*BRIEF*
Please repeat all of the records, keeping every word unchanged.

*GIVEN DATA*
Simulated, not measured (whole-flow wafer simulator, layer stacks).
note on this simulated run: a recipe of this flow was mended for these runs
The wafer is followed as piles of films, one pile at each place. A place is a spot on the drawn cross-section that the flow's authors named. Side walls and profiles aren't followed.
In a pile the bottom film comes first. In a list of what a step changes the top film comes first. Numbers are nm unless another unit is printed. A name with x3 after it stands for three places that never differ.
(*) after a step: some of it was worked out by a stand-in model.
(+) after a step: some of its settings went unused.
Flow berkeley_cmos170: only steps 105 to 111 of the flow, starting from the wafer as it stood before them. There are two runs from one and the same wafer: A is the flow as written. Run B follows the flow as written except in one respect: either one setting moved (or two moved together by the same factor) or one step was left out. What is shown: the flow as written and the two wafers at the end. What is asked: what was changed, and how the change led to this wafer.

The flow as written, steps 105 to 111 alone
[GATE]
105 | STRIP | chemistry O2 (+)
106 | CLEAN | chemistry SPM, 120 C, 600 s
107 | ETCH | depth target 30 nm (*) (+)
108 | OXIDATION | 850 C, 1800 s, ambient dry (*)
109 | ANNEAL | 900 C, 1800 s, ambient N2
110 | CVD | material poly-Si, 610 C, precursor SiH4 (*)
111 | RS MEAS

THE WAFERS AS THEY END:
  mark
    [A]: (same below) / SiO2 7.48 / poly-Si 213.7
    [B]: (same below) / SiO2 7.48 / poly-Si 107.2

*TASK OUTPUT*
Simulated, not measured (whole-flow wafer simulator, layer stacks).
note on this simulated run: a recipe of this flow was mended for these runs
The wafer is followed as piles of films, one pile at each place. A place is a spot on the drawn cross-section that the flow's authors named. Side walls and profiles aren't followed.
In a pile the bottom film comes first. In a list of what a step changes the top film comes first. Numbers are nm unless another unit is printed. A name with x3 after it stands for three places that never differ.
(*) after a step: some of it was worked out by a stand-in model.
(+) after a step: some of its settings went unused.
Flow berkeley_cmos170: only steps 105 to 111 of the flow, starting from the wafer as it stood before them. There are two runs from one and the same wafer: A is the flow as written. Run B follows the flow as written except in one respect: either one setting moved (or two moved together by the same factor) or one step was left out. What is shown: the flow as written and the two wafers at the end. What is asked: what was changed, and how the change led to this wafer.

The flow as written, steps 105 to 111 alone
[GATE]
105 | STRIP | chemistry O2 (+)
106 | CLEAN | chemistry SPM, 120 C, 600 s
107 | ETCH | depth target 30 nm (*) (+)
108 | OXIDATION | 850 C, 1800 s, ambient dry (*)
109 | ANNEAL | 900 C, 1800 s, ambient N2
110 | CVD | material poly-Si, 610 C, precursor SiH4 (*)
111 | RS MEAS

THE WAFERS AS THEY END:
  mark
    [A]: (same below) / SiO2 7.48 / poly-Si 213.7
    [B]: (same below) / SiO2 7.48 / poly-Si 107.2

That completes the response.